* **Data extract**:
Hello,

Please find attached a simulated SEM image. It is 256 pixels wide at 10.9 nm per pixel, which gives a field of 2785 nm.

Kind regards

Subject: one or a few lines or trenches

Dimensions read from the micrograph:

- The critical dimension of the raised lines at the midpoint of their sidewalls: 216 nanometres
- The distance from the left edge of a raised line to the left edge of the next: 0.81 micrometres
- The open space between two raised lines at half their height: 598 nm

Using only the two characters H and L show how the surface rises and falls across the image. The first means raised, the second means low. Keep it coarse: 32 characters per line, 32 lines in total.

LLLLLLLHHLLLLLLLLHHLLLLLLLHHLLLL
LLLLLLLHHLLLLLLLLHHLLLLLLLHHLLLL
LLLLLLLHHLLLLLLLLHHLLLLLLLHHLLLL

* **Assigned task**: Please take the whole listing and write it out exactly.

* **Response area**:
Hello,

Please find attached a simulated SEM image. It is 256 pixels wide at 10.9 nm per pixel, which gives a field of 2785 nm.

Kind regards

Subject: one or a few lines or trenches

Dimensions read from the micrograph:

- The critical dimension of the raised lines at the midpoint of their sidewalls: 216 nanometres
- The distance from the left edge of a raised line to the left edge of the next: 0.81 micrometres
- The open space between two raised lines at half their height: 598 nm

Using only the two characters H and L show how the surface rises and falls across the image. The first means raised, the second means low. Keep it coarse: 32 characters per line, 32 lines in total.

LLLLLLLHHLLLLLLLLHHLLLLLLLHHLLLL
LLLLLLLHHLLLLLLLLHHLLLLLLLHHLLLL
LLLLLLLHHLLLLLLLLHHLLLLLLLHHLLLL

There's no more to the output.